=== RECORDED INFORMATION ===
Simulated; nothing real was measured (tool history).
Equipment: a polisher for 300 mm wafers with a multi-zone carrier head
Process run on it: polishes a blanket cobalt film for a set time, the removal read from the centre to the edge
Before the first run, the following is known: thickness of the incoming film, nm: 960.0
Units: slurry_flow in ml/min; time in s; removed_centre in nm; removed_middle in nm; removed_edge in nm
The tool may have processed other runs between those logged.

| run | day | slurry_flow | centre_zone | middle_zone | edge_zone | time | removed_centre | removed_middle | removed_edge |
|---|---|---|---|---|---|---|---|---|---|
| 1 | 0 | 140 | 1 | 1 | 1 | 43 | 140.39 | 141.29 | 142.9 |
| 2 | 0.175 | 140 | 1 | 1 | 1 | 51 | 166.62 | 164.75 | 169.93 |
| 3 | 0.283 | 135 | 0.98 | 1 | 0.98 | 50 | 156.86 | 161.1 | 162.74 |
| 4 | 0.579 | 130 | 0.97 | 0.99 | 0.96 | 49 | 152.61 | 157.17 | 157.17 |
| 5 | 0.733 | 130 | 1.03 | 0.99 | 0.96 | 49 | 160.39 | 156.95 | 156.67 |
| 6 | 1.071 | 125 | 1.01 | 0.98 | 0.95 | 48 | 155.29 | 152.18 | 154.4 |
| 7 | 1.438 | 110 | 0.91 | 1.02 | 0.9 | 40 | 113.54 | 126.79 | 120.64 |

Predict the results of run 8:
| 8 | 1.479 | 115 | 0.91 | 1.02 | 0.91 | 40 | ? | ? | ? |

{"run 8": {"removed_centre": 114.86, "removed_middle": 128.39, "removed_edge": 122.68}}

=== WORK ORDER ===
Restate, word for word and with nothing added, the lines from the beginning of the records above through the line that contains "164.75 | 169.93 |".

=== YOUR RESPONSE ===
Simulated; nothing real was measured (tool history).
Equipment: a polisher for 300 mm wafers with a multi-zone carrier head
Process run on it: polishes a blanket cobalt film for a set time, the removal read from the centre to the edge
Before the first run, the following is known: thickness of the incoming film, nm: 960.0
Units: slurry_flow in ml/min; time in s; removed_centre in nm; removed_middle in nm; removed_edge in nm
The tool may have processed other runs between those logged.

| run | day | slurry_flow | centre_zone | middle_zone | edge_zone | time | removed_centre | removed_middle | removed_edge |
|---|---|---|---|---|---|---|---|---|---|
| 1 | 0 | 140 | 1 | 1 | 1 | 43 | 140.39 | 141.29 | 142.9 |
| 2 | 0.175 | 140 | 1 | 1 | 1 | 51 | 166.62 | 164.75 | 169.93 |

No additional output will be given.